####

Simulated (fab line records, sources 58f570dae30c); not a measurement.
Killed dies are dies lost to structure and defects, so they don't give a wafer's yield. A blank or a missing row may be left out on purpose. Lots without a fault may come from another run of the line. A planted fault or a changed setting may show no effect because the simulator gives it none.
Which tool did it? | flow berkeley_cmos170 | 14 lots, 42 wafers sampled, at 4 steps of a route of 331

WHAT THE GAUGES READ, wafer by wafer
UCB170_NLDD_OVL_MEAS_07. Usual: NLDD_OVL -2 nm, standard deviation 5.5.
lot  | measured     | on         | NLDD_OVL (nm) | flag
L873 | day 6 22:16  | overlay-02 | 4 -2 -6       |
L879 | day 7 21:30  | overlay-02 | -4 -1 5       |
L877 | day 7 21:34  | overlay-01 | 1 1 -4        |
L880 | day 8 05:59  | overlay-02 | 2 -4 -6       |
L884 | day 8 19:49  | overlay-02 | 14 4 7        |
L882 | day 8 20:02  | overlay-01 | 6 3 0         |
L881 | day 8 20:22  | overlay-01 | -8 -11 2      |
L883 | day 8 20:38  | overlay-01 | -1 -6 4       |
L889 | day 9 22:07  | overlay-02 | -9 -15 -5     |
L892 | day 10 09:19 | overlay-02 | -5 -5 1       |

####

**Task item:** Reproduce the entries above in full, so that each one reads exactly as before.

**Expected answer:**
Simulated (fab line records, sources 58f570dae30c); not a measurement.
Killed dies are dies lost to structure and defects, so they don't give a wafer's yield. A blank or a missing row may be left out on purpose. Lots without a fault may come from another run of the line. A planted fault or a changed setting may show no effect because the simulator gives it none.
Which tool did it? | flow berkeley_cmos170 | 14 lots, 42 wafers sampled, at 4 steps of a route of 331

WHAT THE GAUGES READ, wafer by wafer
UCB170_NLDD_OVL_MEAS_07. Usual: NLDD_OVL -2 nm, standard deviation 5.5.
lot  | measured     | on         | NLDD_OVL (nm) | flag
L873 | day 6 22:16  | overlay-02 | 4 -2 -6       |
L879 | day 7 21:30  | overlay-02 | -4 -1 5       |
L877 | day 7 21:34  | overlay-01 | 1 1 -4        |
L880 | day 8 05:59  | overlay-02 | 2 -4 -6       |
L884 | day 8 19:49  | overlay-02 | 14 4 7        |
L882 | day 8 20:02  | overlay-01 | 6 3 0         |
L881 | day 8 20:22  | overlay-01 | -8 -11 2      |
L883 | day 8 20:38  | overlay-01 | -1 -6 4       |
L889 | day 9 22:07  | overlay-02 | -9 -15 -5     |
L892 | day 10 09:19 | overlay-02 | -5 -5 1       |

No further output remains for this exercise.